▶ **REQUIRED ACTION**: Copy each line of the records below, from the first through the one that contains "37,19.433,405,81,5.251,4.597", exactly as written.

*** DATA SUPPLIED Section Begins ***

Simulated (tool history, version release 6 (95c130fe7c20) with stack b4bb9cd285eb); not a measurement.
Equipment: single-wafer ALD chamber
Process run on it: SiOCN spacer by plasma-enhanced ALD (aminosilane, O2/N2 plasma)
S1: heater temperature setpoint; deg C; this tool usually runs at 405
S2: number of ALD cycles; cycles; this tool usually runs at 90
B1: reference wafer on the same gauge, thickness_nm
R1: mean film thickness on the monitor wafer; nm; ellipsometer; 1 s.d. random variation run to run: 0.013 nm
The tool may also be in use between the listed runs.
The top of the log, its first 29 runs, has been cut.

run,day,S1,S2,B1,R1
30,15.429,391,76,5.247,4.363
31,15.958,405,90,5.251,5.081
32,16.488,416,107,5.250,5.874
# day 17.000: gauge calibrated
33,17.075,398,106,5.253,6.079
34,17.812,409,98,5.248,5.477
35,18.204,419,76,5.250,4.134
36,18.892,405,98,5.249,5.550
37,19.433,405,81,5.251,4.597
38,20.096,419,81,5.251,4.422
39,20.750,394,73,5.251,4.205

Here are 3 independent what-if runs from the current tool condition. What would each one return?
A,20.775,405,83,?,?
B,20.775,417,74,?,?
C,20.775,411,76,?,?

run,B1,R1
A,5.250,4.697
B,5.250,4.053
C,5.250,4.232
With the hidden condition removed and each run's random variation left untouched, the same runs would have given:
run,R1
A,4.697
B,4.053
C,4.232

*** DATA SUPPLIED Section Ends ***

▶ **RESPONSE**:
Simulated (tool history, version release 6 (95c130fe7c20) with stack b4bb9cd285eb); not a measurement.
Equipment: single-wafer ALD chamber
Process run on it: SiOCN spacer by plasma-enhanced ALD (aminosilane, O2/N2 plasma)
S1: heater temperature setpoint; deg C; this tool usually runs at 405
S2: number of ALD cycles; cycles; this tool usually runs at 90
B1: reference wafer on the same gauge, thickness_nm
R1: mean film thickness on the monitor wafer; nm; ellipsometer; 1 s.d. random variation run to run: 0.013 nm
The tool may also be in use between the listed runs.
The top of the log, its first 29 runs, has been cut.

run,day,S1,S2,B1,R1
30,15.429,391,76,5.247,4.363
31,15.958,405,90,5.251,5.081
32,16.488,416,107,5.250,5.874
# day 17.000: gauge calibrated
33,17.075,398,106,5.253,6.079
34,17.812,409,98,5.248,5.477
35,18.204,419,76,5.250,4.134
36,18.892,405,98,5.249,5.550
37,19.433,405,81,5.251,4.597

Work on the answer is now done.